- _EXTRACTED RECORDS_
┄┄┄┄┄┄

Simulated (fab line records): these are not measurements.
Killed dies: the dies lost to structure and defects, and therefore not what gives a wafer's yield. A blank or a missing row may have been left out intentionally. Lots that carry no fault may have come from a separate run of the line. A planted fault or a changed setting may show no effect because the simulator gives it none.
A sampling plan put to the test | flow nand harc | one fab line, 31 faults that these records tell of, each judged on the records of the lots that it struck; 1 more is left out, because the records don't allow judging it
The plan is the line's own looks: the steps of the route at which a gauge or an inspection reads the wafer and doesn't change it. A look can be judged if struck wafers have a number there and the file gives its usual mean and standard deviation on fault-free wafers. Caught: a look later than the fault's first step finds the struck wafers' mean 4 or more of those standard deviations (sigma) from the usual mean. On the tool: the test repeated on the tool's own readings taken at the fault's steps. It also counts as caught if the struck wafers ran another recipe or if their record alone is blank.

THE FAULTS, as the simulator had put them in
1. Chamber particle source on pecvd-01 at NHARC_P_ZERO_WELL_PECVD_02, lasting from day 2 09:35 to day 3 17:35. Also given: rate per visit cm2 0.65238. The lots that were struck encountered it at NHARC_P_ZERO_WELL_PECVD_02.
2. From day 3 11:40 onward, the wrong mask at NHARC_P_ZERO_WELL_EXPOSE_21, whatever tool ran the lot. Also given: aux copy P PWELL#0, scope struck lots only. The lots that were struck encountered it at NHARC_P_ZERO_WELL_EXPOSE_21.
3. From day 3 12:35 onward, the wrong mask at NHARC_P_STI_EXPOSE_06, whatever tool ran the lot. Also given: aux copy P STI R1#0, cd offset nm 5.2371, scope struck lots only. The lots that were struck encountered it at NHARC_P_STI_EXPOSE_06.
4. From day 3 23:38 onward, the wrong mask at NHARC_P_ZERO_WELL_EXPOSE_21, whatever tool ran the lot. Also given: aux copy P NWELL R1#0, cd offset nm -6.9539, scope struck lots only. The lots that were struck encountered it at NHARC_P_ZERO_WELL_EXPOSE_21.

┄┄┄┄┄┄

- _ASSIGNMENT_
Start with the line above that contains "The plan is" and stop after the line that contains "3. From day". Output those lines exactly, and only those.

- _RESULT_
The plan is the line's own looks: the steps of the route at which a gauge or an inspection reads the wafer and doesn't change it. A look can be judged if struck wafers have a number there and the file gives its usual mean and standard deviation on fault-free wafers. Caught: a look later than the fault's first step finds the struck wafers' mean 4 or more of those standard deviations (sigma) from the usual mean. On the tool: the test repeated on the tool's own readings taken at the fault's steps. It also counts as caught if the struck wafers ran another recipe or if their record alone is blank.

THE FAULTS, as the simulator had put them in
1. Chamber particle source on pecvd-01 at NHARC_P_ZERO_WELL_PECVD_02, lasting from day 2 09:35 to day 3 17:35. Also given: rate per visit cm2 0.65238. The lots that were struck encountered it at NHARC_P_ZERO_WELL_PECVD_02.
2. From day 3 11:40 onward, the wrong mask at NHARC_P_ZERO_WELL_EXPOSE_21, whatever tool ran the lot. Also given: aux copy P PWELL#0, scope struck lots only. The lots that were struck encountered it at NHARC_P_ZERO_WELL_EXPOSE_21.
3. From day 3 12:35 onward, the wrong mask at NHARC_P_STI_EXPOSE_06, whatever tool ran the lot. Also given: aux copy P STI R1#0, cd offset nm 5.2371, scope struck lots only. The lots that were struck encountered it at NHARC_P_STI_EXPOSE_06.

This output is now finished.